※

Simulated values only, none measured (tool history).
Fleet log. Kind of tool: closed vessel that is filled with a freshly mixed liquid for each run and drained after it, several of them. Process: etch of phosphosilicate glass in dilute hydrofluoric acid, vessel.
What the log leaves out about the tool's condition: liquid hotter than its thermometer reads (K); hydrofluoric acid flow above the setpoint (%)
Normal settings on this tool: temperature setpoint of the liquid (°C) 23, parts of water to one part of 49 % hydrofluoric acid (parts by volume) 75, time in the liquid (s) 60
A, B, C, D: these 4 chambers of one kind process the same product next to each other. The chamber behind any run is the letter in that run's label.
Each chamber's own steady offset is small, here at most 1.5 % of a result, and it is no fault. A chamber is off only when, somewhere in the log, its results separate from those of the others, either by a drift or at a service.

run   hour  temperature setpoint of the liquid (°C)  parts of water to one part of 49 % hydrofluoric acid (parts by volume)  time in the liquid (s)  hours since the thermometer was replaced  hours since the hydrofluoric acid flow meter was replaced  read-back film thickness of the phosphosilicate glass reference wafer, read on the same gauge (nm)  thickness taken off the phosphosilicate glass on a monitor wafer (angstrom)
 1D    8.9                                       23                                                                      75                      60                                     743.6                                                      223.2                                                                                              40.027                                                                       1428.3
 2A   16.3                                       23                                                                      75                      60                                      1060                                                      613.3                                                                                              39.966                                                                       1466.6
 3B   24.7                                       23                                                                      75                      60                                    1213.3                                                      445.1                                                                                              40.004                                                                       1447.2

※

▸ Assignment: When you come to the line containing "What the log", give it and stop; before that, repeat each line of the material exactly from the first one.

▸ Exercise solution:
Simulated values only, none measured (tool history).
Fleet log. Kind of tool: closed vessel that is filled with a freshly mixed liquid for each run and drained after it, several of them. Process: etch of phosphosilicate glass in dilute hydrofluoric acid, vessel.
What the log leaves out about the tool's condition: liquid hotter than its thermometer reads (K); hydrofluoric acid flow above the setpoint (%)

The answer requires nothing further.